## DATA EXCERPTS
══════════════════════════════

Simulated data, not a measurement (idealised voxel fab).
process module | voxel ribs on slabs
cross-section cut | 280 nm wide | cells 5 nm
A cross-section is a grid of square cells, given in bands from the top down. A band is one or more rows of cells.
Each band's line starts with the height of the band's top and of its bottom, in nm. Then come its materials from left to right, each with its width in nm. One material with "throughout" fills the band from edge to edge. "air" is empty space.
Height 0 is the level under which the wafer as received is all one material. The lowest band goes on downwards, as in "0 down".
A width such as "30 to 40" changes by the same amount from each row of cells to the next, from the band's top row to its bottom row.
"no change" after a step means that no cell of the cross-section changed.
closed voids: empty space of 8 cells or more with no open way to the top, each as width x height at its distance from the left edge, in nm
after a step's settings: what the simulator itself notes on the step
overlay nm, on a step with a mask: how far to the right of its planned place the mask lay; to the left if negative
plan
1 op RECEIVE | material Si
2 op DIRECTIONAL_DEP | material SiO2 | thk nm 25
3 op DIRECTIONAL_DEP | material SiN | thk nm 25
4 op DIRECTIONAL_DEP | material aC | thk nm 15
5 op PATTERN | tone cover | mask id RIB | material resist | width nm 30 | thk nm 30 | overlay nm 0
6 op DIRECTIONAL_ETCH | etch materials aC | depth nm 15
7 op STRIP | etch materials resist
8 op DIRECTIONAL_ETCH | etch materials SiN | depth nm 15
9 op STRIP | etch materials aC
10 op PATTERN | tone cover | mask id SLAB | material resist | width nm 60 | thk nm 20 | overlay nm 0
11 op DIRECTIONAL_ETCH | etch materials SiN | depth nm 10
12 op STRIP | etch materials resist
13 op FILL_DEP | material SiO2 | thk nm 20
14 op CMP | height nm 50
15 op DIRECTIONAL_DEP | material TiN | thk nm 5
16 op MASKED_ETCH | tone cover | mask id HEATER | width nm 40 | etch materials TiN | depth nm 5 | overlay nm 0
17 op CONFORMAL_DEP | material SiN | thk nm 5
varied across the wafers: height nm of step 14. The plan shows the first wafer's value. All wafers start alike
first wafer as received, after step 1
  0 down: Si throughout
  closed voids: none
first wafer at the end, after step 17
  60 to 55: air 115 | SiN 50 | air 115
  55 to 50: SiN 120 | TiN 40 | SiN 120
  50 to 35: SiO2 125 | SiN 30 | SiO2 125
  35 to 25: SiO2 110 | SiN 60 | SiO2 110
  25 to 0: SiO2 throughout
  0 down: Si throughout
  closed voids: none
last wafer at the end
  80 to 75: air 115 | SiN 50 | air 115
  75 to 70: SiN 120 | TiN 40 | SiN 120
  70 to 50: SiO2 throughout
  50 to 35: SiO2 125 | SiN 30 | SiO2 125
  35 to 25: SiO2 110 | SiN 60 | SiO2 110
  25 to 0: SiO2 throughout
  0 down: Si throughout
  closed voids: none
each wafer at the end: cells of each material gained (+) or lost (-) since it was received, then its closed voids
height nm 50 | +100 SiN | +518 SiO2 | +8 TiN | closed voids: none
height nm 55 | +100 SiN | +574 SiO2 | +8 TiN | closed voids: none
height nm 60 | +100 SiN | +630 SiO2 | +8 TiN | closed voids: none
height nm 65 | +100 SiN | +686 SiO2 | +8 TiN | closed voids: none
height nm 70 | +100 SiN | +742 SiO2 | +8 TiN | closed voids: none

══════════════════════════════

## WORK ORDER
Output the listing above word for word, from the opening line through the line that contains "A width such", and leave out everything after it.

## EXERCISE RESPONSE
Simulated data, not a measurement (idealised voxel fab).
process module | voxel ribs on slabs
cross-section cut | 280 nm wide | cells 5 nm
A cross-section is a grid of square cells, given in bands from the top down. A band is one or more rows of cells.
Each band's line starts with the height of the band's top and of its bottom, in nm. Then come its materials from left to right, each with its width in nm. One material with "throughout" fills the band from edge to edge. "air" is empty space.
Height 0 is the level under which the wafer as received is all one material. The lowest band goes on downwards, as in "0 down".
A width such as "30 to 40" changes by the same amount from each row of cells to the next, from the band's top row to its bottom row.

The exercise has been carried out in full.